§ Information supplied:
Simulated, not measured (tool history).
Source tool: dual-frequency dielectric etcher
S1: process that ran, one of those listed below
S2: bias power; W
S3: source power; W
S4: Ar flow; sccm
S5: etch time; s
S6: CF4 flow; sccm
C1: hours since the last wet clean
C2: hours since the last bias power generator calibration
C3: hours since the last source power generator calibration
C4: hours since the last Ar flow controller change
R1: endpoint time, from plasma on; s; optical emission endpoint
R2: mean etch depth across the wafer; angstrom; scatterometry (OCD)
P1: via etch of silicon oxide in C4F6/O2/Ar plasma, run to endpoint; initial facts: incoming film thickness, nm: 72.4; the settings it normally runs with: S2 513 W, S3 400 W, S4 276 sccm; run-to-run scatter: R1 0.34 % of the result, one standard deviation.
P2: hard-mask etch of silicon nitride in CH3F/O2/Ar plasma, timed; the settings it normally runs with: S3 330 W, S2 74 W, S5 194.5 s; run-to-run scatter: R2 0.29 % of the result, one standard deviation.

§ Action item: Using the material above, retype every line without altering it.

§ Your solution:
Simulated, not measured (tool history).
Source tool: dual-frequency dielectric etcher
S1: process that ran, one of those listed below
S2: bias power; W
S3: source power; W
S4: Ar flow; sccm
S5: etch time; s
S6: CF4 flow; sccm
C1: hours since the last wet clean
C2: hours since the last bias power generator calibration
C3: hours since the last source power generator calibration
C4: hours since the last Ar flow controller change
R1: endpoint time, from plasma on; s; optical emission endpoint
R2: mean etch depth across the wafer; angstrom; scatterometry (OCD)
P1: via etch of silicon oxide in C4F6/O2/Ar plasma, run to endpoint; initial facts: incoming film thickness, nm: 72.4; the settings it normally runs with: S2 513 W, S3 400 W, S4 276 sccm; run-to-run scatter: R1 0.34 % of the result, one standard deviation.
P2: hard-mask etch of silicon nitride in CH3F/O2/Ar plasma, timed; the settings it normally runs with: S3 330 W, S2 74 W, S5 194.5 s; run-to-run scatter: R2 0.29 % of the result, one standard deviation.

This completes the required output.